Source material:
:::::
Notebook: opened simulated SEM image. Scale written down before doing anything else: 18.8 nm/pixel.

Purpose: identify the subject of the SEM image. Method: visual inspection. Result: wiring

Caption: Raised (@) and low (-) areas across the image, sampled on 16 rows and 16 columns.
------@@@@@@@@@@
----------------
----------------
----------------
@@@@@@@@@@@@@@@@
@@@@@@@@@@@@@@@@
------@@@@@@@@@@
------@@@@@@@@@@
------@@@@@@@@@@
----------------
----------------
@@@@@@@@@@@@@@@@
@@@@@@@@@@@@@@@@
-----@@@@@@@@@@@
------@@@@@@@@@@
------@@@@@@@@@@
:::::

Task item: Your output must be an exact copy of every entry.

Task solution:
Notebook: opened simulated SEM image. Scale written down before doing anything else: 18.8 nm/pixel.

Purpose: identify the subject of the SEM image. Method: visual inspection. Result: wiring

Caption: Raised (@) and low (-) areas across the image, sampled on 16 rows and 16 columns.
------@@@@@@@@@@
----------------
----------------
----------------
@@@@@@@@@@@@@@@@
@@@@@@@@@@@@@@@@
------@@@@@@@@@@
------@@@@@@@@@@
------@@@@@@@@@@
----------------
----------------
@@@@@@@@@@@@@@@@
@@@@@@@@@@@@@@@@
-----@@@@@@@@@@@
------@@@@@@@@@@
------@@@@@@@@@@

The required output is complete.